════════════════════

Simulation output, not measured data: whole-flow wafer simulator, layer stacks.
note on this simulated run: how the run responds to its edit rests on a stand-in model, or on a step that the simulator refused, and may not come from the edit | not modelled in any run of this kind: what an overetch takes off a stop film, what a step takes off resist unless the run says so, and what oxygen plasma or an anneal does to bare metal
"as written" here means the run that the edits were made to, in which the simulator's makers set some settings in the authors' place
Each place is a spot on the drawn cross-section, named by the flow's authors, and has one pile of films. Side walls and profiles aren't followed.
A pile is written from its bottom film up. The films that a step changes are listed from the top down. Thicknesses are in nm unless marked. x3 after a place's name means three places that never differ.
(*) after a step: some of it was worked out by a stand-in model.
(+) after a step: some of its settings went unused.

════════════════════

Exercise: An exact copy of all the records above is the required answer.

Task answer:
Simulation output, not measured data: whole-flow wafer simulator, layer stacks.
note on this simulated run: how the run responds to its edit rests on a stand-in model, or on a step that the simulator refused, and may not come from the edit | not modelled in any run of this kind: what an overetch takes off a stop film, what a step takes off resist unless the run says so, and what oxygen plasma or an anneal does to bare metal
"as written" here means the run that the edits were made to, in which the simulator's makers set some settings in the authors' place
Each place is a spot on the drawn cross-section, named by the flow's authors, and has one pile of films. Side walls and profiles aren't followed.
A pile is written from its bottom film up. The films that a step changes are listed from the top down. Thicknesses are in nm unless marked. x3 after a place's name means three places that never differ.
(*) after a step: some of it was worked out by a stand-in model.
(+) after a step: some of its settings went unused.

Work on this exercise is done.